Task item: With the line that contains "Lot by lot, what" as the final line, return every line from the start of the data below exactly.

----------

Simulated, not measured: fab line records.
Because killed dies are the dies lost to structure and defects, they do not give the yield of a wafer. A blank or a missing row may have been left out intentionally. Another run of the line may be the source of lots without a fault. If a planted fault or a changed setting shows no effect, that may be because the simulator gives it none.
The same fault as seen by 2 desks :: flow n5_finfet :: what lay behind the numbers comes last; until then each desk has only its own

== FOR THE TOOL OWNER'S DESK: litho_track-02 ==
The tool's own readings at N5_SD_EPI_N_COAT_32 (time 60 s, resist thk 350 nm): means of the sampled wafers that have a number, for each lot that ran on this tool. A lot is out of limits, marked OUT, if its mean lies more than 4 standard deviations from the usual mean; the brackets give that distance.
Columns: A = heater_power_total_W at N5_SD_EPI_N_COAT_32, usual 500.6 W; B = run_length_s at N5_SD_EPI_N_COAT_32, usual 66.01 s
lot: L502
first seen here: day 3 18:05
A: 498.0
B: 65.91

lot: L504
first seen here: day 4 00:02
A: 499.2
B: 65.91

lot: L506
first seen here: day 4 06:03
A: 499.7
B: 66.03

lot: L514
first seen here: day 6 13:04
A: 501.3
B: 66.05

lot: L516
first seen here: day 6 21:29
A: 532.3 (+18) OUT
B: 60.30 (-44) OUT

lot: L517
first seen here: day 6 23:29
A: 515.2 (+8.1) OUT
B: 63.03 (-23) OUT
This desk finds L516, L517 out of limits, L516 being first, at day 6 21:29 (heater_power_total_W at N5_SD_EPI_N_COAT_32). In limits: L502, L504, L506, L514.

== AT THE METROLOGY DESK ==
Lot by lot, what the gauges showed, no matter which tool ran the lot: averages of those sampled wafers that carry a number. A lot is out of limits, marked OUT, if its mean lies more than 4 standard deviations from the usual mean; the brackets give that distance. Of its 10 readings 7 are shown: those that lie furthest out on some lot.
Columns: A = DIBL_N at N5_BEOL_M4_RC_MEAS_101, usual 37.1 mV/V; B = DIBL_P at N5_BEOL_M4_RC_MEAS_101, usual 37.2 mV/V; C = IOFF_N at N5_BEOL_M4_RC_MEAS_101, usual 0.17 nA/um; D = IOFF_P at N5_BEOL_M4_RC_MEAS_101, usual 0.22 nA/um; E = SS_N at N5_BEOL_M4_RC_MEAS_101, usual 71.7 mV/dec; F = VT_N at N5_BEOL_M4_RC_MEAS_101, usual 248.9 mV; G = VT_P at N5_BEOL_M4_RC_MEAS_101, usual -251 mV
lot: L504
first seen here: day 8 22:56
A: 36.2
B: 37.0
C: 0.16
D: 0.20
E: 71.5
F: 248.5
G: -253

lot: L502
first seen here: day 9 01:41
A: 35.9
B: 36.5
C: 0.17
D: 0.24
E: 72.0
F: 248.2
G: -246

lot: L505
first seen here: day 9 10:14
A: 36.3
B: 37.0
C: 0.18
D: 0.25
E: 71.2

----------

Answer space:
Simulated, not measured: fab line records.
Because killed dies are the dies lost to structure and defects, they do not give the yield of a wafer. A blank or a missing row may have been left out intentionally. Another run of the line may be the source of lots without a fault. If a planted fault or a changed setting shows no effect, that may be because the simulator gives it none.
The same fault as seen by 2 desks :: flow n5_finfet :: what lay behind the numbers comes last; until then each desk has only its own

== FOR THE TOOL OWNER'S DESK: litho_track-02 ==
The tool's own readings at N5_SD_EPI_N_COAT_32 (time 60 s, resist thk 350 nm): means of the sampled wafers that have a number, for each lot that ran on this tool. A lot is out of limits, marked OUT, if its mean lies more than 4 standard deviations from the usual mean; the brackets give that distance.
Columns: A = heater_power_total_W at N5_SD_EPI_N_COAT_32, usual 500.6 W; B = run_length_s at N5_SD_EPI_N_COAT_32, usual 66.01 s
lot: L502
first seen here: day 3 18:05
A: 498.0
B: 65.91

lot: L504
first seen here: day 4 00:02
A: 499.2
B: 65.91

lot: L506
first seen here: day 4 06:03
A: 499.7
B: 66.03

lot: L514
first seen here: day 6 13:04
A: 501.3
B: 66.05

lot: L516
first seen here: day 6 21:29
A: 532.3 (+18) OUT
B: 60.30 (-44) OUT

lot: L517
first seen here: day 6 23:29
A: 515.2 (+8.1) OUT
B: 63.03 (-23) OUT
This desk finds L516, L517 out of limits, L516 being first, at day 6 21:29 (heater_power_total_W at N5_SD_EPI_N_COAT_32). In limits: L502, L504, L506, L514.

== AT THE METROLOGY DESK ==
Lot by lot, what the gauges showed, no matter which tool ran the lot: averages of those sampled wafers that carry a number. A lot is out of limits, marked OUT, if its mean lies more than 4 standard deviations from the usual mean; the brackets give that distance. Of its 10 readings 7 are shown: those that lie furthest out on some lot.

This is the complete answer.